**Assigned task:**
Retype, word for word, every line from the one holding "S2: parts of" through the one holding "The tool's runs may not all be listed." in the entries below, both included, and only those lines.

**Supplied records:**
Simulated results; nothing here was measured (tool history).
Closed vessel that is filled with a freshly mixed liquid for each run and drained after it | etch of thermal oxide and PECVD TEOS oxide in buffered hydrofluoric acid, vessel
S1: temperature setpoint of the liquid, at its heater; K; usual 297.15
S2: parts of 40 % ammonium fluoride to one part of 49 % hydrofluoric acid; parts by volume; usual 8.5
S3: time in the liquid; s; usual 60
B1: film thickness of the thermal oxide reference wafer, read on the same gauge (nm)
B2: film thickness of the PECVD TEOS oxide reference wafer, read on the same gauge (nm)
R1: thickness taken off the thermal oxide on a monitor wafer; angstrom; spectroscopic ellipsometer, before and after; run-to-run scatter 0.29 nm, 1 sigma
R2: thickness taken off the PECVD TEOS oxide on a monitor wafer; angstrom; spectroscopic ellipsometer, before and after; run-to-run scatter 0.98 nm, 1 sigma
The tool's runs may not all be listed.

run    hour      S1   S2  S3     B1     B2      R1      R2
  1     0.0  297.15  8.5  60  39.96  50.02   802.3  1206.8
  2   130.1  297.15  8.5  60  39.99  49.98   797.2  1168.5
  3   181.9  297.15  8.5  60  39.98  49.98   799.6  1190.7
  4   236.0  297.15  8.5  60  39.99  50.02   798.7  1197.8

**Written reply:**
S2: parts of 40 % ammonium fluoride to one part of 49 % hydrofluoric acid; parts by volume; usual 8.5
S3: time in the liquid; s; usual 60
B1: film thickness of the thermal oxide reference wafer, read on the same gauge (nm)
B2: film thickness of the PECVD TEOS oxide reference wafer, read on the same gauge (nm)
R1: thickness taken off the thermal oxide on a monitor wafer; angstrom; spectroscopic ellipsometer, before and after; run-to-run scatter 0.29 nm, 1 sigma
R2: thickness taken off the PECVD TEOS oxide on a monitor wafer; angstrom; spectroscopic ellipsometer, before and after; run-to-run scatter 0.98 nm, 1 sigma
The tool's runs may not all be listed.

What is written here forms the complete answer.